The following data has a line with "## WAFERS WITH NO CHAMBER GIVEN" and a line with "L093.2 | 387.6". Write out exactly those lines and all the lines between them.

*** ENTRIES SUPPLIED ***

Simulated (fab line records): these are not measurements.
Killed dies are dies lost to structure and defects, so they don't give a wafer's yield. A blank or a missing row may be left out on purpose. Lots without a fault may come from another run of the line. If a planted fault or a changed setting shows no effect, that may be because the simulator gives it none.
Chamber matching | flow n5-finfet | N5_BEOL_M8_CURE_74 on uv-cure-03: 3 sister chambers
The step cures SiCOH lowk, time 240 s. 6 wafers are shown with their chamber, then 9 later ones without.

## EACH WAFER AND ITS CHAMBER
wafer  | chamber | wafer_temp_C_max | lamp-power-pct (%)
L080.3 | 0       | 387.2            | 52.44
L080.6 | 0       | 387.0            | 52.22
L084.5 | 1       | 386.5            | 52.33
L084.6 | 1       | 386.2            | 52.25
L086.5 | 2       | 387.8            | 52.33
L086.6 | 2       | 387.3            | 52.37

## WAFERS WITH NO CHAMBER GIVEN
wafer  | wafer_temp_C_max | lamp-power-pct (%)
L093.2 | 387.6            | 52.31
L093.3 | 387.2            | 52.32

*** End of ENTRIES SUPPLIED ***

§ **TASK RESULT**
## WAFERS WITH NO CHAMBER GIVEN
wafer  | wafer_temp_C_max | lamp-power-pct (%)
L093.2 | 387.6            | 52.31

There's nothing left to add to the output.